Assigned task:
Among the lines below, take the one holding "Tool type: closed", the one holding "P1: etch of", and all lines between them. Set them down exactly.

Provided data:
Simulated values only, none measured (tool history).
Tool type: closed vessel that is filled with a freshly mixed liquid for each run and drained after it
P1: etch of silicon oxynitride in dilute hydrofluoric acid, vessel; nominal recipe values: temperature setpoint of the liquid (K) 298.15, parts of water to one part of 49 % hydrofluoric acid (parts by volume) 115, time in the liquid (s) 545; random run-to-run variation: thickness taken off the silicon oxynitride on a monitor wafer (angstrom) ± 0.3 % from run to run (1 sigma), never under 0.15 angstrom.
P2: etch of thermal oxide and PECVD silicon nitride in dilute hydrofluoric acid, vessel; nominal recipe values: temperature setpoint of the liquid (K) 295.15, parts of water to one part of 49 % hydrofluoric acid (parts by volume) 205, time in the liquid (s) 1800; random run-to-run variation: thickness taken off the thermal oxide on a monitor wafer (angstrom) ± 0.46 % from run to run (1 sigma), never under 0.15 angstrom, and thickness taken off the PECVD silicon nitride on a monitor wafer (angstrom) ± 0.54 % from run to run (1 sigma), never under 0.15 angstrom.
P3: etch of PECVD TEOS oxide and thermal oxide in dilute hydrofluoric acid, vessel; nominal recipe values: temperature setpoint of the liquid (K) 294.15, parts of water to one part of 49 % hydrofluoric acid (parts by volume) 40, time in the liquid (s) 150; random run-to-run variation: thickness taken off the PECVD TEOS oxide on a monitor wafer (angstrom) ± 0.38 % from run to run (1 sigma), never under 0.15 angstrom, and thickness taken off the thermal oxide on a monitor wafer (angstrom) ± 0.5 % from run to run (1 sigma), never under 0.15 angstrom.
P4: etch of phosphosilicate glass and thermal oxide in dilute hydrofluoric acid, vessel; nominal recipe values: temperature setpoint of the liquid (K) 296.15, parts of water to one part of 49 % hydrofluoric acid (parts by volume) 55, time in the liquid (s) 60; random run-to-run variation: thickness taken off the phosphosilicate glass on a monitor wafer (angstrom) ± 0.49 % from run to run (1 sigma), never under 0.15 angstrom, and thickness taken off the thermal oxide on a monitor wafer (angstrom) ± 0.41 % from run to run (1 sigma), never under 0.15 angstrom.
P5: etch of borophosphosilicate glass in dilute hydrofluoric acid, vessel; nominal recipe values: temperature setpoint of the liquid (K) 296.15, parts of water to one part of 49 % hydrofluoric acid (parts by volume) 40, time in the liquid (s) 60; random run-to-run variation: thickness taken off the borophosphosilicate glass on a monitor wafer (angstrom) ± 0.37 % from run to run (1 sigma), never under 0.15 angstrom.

Your response:
Tool type: closed vessel that is filled with a freshly mixed liquid for each run and drained after it
P1: etch of silicon oxynitride in dilute hydrofluoric acid, vessel; nominal recipe values: temperature setpoint of the liquid (K) 298.15, parts of water to one part of 49 % hydrofluoric acid (parts by volume) 115, time in the liquid (s) 545; random run-to-run variation: thickness taken off the silicon oxynitride on a monitor wafer (angstrom) ± 0.3 % from run to run (1 sigma), never under 0.15 angstrom.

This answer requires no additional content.